Required action: Please take the entries below from the first line through the line containing "P3: pattern etch" and repeat them exactly, leaving out everything after.

====

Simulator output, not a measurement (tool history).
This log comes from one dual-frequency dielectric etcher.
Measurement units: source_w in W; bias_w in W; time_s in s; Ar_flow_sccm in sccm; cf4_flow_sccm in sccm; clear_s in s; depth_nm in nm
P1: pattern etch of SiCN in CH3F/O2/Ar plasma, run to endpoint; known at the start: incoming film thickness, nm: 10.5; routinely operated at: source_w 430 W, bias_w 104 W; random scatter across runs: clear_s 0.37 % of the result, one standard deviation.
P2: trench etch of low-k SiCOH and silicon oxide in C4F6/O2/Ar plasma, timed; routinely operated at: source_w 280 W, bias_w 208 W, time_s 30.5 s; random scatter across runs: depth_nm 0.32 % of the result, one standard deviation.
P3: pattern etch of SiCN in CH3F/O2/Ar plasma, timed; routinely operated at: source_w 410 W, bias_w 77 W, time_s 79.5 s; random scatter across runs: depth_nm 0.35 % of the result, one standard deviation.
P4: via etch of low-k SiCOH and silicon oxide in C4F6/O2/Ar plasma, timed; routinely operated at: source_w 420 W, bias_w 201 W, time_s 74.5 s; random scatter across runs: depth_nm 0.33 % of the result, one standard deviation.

====

Written response:
Simulator output, not a measurement (tool history).
This log comes from one dual-frequency dielectric etcher.
Measurement units: source_w in W; bias_w in W; time_s in s; Ar_flow_sccm in sccm; cf4_flow_sccm in sccm; clear_s in s; depth_nm in nm
P1: pattern etch of SiCN in CH3F/O2/Ar plasma, run to endpoint; known at the start: incoming film thickness, nm: 10.5; routinely operated at: source_w 430 W, bias_w 104 W; random scatter across runs: clear_s 0.37 % of the result, one standard deviation.
P2: trench etch of low-k SiCOH and silicon oxide in C4F6/O2/Ar plasma, timed; routinely operated at: source_w 280 W, bias_w 208 W, time_s 30.5 s; random scatter across runs: depth_nm 0.32 % of the result, one standard deviation.
P3: pattern etch of SiCN in CH3F/O2/Ar plasma, timed; routinely operated at: source_w 410 W, bias_w 77 W, time_s 79.5 s; random scatter across runs: depth_nm 0.35 % of the result, one standard deviation.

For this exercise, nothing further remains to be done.